● ● ●

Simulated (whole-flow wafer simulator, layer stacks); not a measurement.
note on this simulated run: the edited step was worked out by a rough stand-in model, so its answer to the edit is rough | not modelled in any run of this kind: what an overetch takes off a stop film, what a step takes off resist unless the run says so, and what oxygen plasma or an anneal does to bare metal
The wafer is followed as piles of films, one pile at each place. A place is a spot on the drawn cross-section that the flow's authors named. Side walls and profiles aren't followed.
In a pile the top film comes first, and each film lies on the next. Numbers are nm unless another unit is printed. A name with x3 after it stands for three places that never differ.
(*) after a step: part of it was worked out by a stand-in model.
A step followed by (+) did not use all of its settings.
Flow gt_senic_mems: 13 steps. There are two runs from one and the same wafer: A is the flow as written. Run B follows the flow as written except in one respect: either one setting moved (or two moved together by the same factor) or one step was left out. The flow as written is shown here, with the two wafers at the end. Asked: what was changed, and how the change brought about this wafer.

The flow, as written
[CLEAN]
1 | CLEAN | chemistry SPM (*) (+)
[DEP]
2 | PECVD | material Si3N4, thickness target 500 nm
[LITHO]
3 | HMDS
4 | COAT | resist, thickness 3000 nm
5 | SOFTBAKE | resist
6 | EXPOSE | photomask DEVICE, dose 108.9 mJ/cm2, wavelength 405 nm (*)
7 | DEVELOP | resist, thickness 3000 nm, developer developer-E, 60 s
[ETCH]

● ● ●

• **Required action**:
What you should output is every line of the records above, from the first through the line containing "A step followed", unchanged.

• **Task answer**:
Simulated (whole-flow wafer simulator, layer stacks); not a measurement.
note on this simulated run: the edited step was worked out by a rough stand-in model, so its answer to the edit is rough | not modelled in any run of this kind: what an overetch takes off a stop film, what a step takes off resist unless the run says so, and what oxygen plasma or an anneal does to bare metal
The wafer is followed as piles of films, one pile at each place. A place is a spot on the drawn cross-section that the flow's authors named. Side walls and profiles aren't followed.
In a pile the top film comes first, and each film lies on the next. Numbers are nm unless another unit is printed. A name with x3 after it stands for three places that never differ.
(*) after a step: part of it was worked out by a stand-in model.
A step followed by (+) did not use all of its settings.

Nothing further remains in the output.